▶ _BRIEF_
The entries below should be transcribed exactly, every one of them.

------------

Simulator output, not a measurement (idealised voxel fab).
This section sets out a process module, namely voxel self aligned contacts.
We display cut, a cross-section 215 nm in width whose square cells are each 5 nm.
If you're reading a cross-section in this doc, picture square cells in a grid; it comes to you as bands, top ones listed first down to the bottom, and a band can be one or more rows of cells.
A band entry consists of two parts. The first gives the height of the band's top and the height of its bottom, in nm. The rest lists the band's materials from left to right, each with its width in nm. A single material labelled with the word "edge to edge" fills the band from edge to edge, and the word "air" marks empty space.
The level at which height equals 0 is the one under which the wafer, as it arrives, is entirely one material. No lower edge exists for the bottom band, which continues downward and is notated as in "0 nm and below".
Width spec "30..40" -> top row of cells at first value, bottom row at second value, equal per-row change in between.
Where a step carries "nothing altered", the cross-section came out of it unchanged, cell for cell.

------------

▶ _PROBLEM SOLUTION_
Simulator output, not a measurement (idealised voxel fab).
This section sets out a process module, namely voxel self aligned contacts.
We display cut, a cross-section 215 nm in width whose square cells are each 5 nm.
If you're reading a cross-section in this doc, picture square cells in a grid; it comes to you as bands, top ones listed first down to the bottom, and a band can be one or more rows of cells.
A band entry consists of two parts. The first gives the height of the band's top and the height of its bottom, in nm. The rest lists the band's materials from left to right, each with its width in nm. A single material labelled with the word "edge to edge" fills the band from edge to edge, and the word "air" marks empty space.
The level at which height equals 0 is the one under which the wafer, as it arrives, is entirely one material. No lower edge exists for the bottom band, which continues downward and is notated as in "0 nm and below".
Width spec "30..40" -> top row of cells at first value, bottom row at second value, equal per-row change in between.
Where a step carries "nothing altered", the cross-section came out of it unchanged, cell for cell.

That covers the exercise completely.